======== Data records

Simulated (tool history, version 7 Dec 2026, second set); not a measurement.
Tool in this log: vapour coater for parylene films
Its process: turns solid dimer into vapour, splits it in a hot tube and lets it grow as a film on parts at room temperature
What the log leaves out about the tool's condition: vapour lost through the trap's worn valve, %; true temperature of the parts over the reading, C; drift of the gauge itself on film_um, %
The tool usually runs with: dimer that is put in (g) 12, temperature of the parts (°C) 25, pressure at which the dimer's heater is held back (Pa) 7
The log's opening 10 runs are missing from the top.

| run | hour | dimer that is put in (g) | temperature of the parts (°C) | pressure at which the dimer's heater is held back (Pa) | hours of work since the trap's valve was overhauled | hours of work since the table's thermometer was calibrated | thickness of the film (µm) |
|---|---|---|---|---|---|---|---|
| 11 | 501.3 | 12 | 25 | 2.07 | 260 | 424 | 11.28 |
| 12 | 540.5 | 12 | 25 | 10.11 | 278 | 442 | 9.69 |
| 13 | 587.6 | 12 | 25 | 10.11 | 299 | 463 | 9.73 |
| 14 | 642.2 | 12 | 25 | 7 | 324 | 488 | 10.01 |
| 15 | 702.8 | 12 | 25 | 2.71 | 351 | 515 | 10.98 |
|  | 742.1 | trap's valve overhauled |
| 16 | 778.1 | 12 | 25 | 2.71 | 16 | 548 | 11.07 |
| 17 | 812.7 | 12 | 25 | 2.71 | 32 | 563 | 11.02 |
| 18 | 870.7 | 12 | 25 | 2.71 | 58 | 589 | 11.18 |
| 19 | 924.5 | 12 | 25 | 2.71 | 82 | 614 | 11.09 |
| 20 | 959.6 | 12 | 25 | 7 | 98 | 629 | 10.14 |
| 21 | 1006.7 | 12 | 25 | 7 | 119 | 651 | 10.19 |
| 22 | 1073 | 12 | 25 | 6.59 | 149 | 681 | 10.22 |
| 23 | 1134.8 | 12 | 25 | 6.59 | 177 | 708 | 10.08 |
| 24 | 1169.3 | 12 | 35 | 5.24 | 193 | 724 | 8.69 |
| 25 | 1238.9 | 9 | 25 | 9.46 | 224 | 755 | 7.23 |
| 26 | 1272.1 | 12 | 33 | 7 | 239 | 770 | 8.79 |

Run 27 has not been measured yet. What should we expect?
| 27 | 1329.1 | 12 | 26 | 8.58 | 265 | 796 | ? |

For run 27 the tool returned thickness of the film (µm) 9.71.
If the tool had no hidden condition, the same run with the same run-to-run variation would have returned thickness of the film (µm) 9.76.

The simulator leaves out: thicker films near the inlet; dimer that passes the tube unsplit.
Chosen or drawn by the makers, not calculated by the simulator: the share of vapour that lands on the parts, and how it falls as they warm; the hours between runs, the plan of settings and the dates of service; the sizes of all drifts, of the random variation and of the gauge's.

================

- Brief -
Starting at the line above that contains "755 | 7.23 |", repeat each line exactly up to and including the line that contains "The simulator leaves", and stop there.

- Reply -
| 25 | 1238.9 | 9 | 25 | 9.46 | 224 | 755 | 7.23 |
| 26 | 1272.1 | 12 | 33 | 7 | 239 | 770 | 8.79 |

Run 27 has not been measured yet. What should we expect?
| 27 | 1329.1 | 12 | 26 | 8.58 | 265 | 796 | ? |

For run 27 the tool returned thickness of the film (µm) 9.71.
If the tool had no hidden condition, the same run with the same run-to-run variation would have returned thickness of the film (µm) 9.76.

The simulator leaves out: thicker films near the inlet; dimer that passes the tube unsplit.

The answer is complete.